[Data extract]
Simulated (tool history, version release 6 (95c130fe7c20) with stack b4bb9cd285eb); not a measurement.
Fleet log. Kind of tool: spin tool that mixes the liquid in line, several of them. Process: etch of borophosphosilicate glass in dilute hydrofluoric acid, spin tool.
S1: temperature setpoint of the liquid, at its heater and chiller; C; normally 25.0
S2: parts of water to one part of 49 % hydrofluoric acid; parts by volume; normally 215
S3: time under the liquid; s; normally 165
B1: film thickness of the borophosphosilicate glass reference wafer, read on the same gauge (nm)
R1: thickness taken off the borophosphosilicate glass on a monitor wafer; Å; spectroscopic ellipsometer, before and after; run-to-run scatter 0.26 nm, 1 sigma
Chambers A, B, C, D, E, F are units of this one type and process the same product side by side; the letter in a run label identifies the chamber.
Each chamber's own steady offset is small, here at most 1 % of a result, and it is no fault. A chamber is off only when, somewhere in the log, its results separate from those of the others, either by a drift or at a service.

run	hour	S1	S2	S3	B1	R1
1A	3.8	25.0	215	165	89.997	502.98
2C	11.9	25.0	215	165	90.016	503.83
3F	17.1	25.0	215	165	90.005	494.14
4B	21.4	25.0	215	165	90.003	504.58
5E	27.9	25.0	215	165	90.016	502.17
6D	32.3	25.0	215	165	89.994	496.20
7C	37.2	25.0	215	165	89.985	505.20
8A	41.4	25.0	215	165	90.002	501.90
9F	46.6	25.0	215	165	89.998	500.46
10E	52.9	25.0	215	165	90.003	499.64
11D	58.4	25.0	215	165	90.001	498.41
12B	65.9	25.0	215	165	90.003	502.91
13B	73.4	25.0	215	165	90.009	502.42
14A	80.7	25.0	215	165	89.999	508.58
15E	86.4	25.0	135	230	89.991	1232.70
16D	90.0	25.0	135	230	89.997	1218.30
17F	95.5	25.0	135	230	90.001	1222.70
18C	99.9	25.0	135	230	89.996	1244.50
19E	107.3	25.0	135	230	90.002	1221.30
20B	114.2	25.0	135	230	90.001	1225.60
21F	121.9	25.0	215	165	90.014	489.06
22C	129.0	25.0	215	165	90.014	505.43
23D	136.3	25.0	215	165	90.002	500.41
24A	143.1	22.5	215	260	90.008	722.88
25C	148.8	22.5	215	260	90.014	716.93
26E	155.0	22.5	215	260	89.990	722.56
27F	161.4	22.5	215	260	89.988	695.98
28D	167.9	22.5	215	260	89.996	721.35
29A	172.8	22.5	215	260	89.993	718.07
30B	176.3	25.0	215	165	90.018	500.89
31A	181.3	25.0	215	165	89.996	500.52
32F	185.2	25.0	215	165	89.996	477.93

[Work order]
Please transcribe only the lines in the records above running from the line that has "S2: parts of" through the line that has "Chambers A, B, C, D, E, F", both included, exactly as they appear.

[Your response]
S2: parts of water to one part of 49 % hydrofluoric acid; parts by volume; normally 215
S3: time under the liquid; s; normally 165
B1: film thickness of the borophosphosilicate glass reference wafer, read on the same gauge (nm)
R1: thickness taken off the borophosphosilicate glass on a monitor wafer; Å; spectroscopic ellipsometer, before and after; run-to-run scatter 0.26 nm, 1 sigma
Chambers A, B, C, D, E, F are units of this one type and process the same product side by side; the letter in a run label identifies the chamber.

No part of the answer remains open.